#####

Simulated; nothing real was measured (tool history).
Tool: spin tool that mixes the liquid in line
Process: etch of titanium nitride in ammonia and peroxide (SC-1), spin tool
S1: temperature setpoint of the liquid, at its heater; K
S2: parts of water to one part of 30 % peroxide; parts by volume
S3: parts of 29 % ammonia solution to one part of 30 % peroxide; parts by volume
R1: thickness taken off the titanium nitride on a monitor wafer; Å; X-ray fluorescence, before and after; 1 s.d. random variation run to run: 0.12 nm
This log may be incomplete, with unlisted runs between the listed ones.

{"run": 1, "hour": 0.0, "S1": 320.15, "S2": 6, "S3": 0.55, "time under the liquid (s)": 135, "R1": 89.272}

#####

ACTION ITEM: Write out the records in full, exactly as they appear above.

RESPONSE BOX:
Simulated; nothing real was measured (tool history).
Tool: spin tool that mixes the liquid in line
Process: etch of titanium nitride in ammonia and peroxide (SC-1), spin tool
S1: temperature setpoint of the liquid, at its heater; K
S2: parts of water to one part of 30 % peroxide; parts by volume
S3: parts of 29 % ammonia solution to one part of 30 % peroxide; parts by volume
R1: thickness taken off the titanium nitride on a monitor wafer; Å; X-ray fluorescence, before and after; 1 s.d. random variation run to run: 0.12 nm
This log may be incomplete, with unlisted runs between the listed ones.

{"run": 1, "hour": 0.0, "S1": 320.15, "S2": 6, "S3": 0.55, "time under the liquid (s)": 135, "R1": 89.272}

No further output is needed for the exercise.